[Requirement]: Quote every line from the top of the listing down to and including the line that contains "Process run on".

[Excerpted data]:
-- Opening Marker --

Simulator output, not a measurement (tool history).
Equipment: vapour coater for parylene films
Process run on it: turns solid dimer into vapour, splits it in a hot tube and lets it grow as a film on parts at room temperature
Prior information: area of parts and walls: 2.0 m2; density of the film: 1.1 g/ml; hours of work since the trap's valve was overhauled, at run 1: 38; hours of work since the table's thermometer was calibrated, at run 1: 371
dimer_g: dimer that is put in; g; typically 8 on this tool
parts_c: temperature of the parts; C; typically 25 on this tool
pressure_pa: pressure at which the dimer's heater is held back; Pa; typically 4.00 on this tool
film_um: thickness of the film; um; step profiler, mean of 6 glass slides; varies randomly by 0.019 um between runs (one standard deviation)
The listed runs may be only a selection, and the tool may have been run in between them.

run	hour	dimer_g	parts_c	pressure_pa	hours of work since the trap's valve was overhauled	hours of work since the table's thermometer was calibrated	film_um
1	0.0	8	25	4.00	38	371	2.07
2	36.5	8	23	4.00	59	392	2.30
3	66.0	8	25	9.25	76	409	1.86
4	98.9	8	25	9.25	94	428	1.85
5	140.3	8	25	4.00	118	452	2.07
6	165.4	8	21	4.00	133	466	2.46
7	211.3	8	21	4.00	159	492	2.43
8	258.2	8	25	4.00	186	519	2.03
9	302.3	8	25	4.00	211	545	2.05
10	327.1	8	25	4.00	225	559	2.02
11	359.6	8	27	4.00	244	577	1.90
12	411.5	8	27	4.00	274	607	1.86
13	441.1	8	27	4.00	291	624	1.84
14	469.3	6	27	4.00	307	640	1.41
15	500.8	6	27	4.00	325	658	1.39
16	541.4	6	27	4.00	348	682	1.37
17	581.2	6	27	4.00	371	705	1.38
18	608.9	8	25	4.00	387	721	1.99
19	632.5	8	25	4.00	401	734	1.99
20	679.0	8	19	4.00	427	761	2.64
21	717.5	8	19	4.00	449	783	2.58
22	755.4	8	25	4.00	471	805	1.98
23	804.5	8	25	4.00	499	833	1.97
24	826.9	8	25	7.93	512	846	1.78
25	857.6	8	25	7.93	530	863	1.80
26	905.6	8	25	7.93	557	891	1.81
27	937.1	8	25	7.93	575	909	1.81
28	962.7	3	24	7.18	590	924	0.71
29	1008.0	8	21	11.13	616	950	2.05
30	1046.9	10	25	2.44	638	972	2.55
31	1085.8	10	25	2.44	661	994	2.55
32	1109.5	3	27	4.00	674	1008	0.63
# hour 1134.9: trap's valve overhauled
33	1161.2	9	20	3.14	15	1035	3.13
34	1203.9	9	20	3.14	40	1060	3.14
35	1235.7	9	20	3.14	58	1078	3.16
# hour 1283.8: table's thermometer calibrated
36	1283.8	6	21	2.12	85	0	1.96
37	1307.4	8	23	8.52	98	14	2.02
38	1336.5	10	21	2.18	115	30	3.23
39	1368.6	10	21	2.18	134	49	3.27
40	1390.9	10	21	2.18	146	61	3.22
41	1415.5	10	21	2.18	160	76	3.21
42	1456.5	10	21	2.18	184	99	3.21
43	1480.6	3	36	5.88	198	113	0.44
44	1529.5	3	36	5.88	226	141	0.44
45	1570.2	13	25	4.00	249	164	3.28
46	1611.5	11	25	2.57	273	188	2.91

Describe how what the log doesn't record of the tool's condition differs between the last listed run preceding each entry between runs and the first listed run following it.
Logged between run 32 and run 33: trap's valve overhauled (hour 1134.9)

-- Closing Marker --

[Result]:
Simulator output, not a measurement (tool history).
Equipment: vapour coater for parylene films
Process run on it: turns solid dimer into vapour, splits it in a hot tube and lets it grow as a film on parts at room temperature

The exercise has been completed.